_Data_
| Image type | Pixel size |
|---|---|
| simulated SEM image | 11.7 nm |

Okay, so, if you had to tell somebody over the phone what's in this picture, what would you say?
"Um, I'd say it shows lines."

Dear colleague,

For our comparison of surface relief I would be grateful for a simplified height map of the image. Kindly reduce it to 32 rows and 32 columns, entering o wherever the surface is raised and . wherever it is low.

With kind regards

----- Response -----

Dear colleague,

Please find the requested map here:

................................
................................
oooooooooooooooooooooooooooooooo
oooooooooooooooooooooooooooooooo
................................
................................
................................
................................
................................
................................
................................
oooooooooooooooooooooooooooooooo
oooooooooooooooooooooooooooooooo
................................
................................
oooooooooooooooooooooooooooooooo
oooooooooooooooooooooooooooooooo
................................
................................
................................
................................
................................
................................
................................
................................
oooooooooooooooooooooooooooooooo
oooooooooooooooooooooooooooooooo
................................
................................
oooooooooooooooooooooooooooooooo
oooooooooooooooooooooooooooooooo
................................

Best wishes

_Work task_
Print each line above exactly as it stands.

_Your response_
| Image type | Pixel size |
|---|---|
| simulated SEM image | 11.7 nm |

Okay, so, if you had to tell somebody over the phone what's in this picture, what would you say?
"Um, I'd say it shows lines."

Dear colleague,

For our comparison of surface relief I would be grateful for a simplified height map of the image. Kindly reduce it to 32 rows and 32 columns, entering o wherever the surface is raised and . wherever it is low.

With kind regards

----- Response -----

Dear colleague,

Please find the requested map here:

................................
................................
oooooooooooooooooooooooooooooooo
oooooooooooooooooooooooooooooooo
................................
................................
................................
................................
................................
................................
................................
oooooooooooooooooooooooooooooooo
oooooooooooooooooooooooooooooooo
................................
................................
oooooooooooooooooooooooooooooooo
oooooooooooooooooooooooooooooooo
................................
................................
................................
................................
................................
................................
................................
................................
oooooooooooooooooooooooooooooooo
oooooooooooooooooooooooooooooooo
................................
................................
oooooooooooooooooooooooooooooooo
oooooooooooooooooooooooooooooooo
................................

Best wishes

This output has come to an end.